-=-=-=-=-

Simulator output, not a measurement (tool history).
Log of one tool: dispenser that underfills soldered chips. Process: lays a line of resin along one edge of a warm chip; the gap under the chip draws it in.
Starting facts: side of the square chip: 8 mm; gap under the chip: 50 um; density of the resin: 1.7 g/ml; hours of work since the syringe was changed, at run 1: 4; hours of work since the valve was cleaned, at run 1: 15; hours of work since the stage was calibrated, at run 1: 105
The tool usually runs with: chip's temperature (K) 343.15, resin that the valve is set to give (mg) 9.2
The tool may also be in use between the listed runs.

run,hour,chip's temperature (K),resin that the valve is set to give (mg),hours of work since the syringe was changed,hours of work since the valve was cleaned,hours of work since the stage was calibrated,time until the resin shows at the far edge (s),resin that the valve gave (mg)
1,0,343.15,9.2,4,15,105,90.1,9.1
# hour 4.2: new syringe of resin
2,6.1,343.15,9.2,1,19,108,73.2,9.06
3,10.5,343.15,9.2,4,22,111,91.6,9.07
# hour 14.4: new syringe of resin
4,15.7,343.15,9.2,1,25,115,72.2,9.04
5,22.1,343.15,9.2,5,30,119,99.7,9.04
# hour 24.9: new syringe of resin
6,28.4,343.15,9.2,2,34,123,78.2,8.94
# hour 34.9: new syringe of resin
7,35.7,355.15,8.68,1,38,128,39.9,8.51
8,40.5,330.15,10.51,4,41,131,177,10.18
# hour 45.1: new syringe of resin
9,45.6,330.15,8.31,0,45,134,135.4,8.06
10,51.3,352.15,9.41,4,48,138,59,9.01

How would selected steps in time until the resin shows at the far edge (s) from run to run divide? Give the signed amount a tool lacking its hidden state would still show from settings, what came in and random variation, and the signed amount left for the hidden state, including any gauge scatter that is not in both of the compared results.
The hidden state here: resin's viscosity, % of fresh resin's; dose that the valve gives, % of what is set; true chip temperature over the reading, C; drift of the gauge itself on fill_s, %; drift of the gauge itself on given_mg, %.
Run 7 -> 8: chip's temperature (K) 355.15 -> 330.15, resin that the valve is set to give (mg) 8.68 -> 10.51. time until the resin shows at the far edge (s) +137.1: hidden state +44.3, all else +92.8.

-=-=-=-=-

## Work instruction
Repeat, exactly and only, the lines from the beginning of the material through the line that contains "The tool may".

## Written solution
Simulator output, not a measurement (tool history).
Log of one tool: dispenser that underfills soldered chips. Process: lays a line of resin along one edge of a warm chip; the gap under the chip draws it in.
Starting facts: side of the square chip: 8 mm; gap under the chip: 50 um; density of the resin: 1.7 g/ml; hours of work since the syringe was changed, at run 1: 4; hours of work since the valve was cleaned, at run 1: 15; hours of work since the stage was calibrated, at run 1: 105
The tool usually runs with: chip's temperature (K) 343.15, resin that the valve is set to give (mg) 9.2
The tool may also be in use between the listed runs.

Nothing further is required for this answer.